» **Requirement**
Lines to return, exactly: from the line with "Cross-sections here: square-cell" to the line with "changed in it." in the entries below, both included.

************

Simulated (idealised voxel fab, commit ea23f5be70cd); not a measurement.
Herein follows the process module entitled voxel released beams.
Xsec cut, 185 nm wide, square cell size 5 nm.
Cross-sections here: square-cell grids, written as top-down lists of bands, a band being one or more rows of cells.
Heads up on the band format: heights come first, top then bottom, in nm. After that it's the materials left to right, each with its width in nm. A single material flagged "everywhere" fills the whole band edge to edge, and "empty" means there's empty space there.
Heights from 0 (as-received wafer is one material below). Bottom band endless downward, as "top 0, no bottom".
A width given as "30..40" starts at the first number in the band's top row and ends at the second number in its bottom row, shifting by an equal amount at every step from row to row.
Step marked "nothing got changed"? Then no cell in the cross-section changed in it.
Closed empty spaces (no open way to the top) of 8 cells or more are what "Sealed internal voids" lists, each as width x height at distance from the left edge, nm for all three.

************

» **Task output**
Cross-sections here: square-cell grids, written as top-down lists of bands, a band being one or more rows of cells.
Heads up on the band format: heights come first, top then bottom, in nm. After that it's the materials left to right, each with its width in nm. A single material flagged "everywhere" fills the whole band edge to edge, and "empty" means there's empty space there.
Heights from 0 (as-received wafer is one material below). Bottom band endless downward, as "top 0, no bottom".
A width given as "30..40" starts at the first number in the band's top row and ends at the second number in its bottom row, shifting by an equal amount at every step from row to row.
Step marked "nothing got changed"? Then no cell in the cross-section changed in it.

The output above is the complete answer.